Transcribe the following entries word for word. End with the line where "thickness of the incoming film, nm: 320.0" appears.

** Opening DATA LISTING block **
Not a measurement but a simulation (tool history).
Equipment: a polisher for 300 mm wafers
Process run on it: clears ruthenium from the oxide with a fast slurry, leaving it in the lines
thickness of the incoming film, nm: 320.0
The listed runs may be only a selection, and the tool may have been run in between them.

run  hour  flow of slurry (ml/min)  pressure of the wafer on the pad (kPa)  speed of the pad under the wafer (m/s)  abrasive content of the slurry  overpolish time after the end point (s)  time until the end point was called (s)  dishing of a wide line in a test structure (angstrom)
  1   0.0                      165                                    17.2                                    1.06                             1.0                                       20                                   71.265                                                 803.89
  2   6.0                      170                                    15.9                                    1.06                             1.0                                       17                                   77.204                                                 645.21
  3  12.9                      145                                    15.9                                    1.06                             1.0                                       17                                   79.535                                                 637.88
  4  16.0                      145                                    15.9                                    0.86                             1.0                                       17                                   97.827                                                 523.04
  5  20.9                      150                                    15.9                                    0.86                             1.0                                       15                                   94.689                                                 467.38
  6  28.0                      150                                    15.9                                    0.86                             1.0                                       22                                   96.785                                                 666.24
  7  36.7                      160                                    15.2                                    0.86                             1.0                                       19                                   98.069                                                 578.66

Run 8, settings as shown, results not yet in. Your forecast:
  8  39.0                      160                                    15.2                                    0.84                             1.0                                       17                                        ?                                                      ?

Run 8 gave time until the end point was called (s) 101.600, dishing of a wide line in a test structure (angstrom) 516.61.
** Closing DATA LISTING block **

> [EXERCISE RESPONSE]
Not a measurement but a simulation (tool history).
Equipment: a polisher for 300 mm wafers
Process run on it: clears ruthenium from the oxide with a fast slurry, leaving it in the lines
thickness of the incoming film, nm: 320.0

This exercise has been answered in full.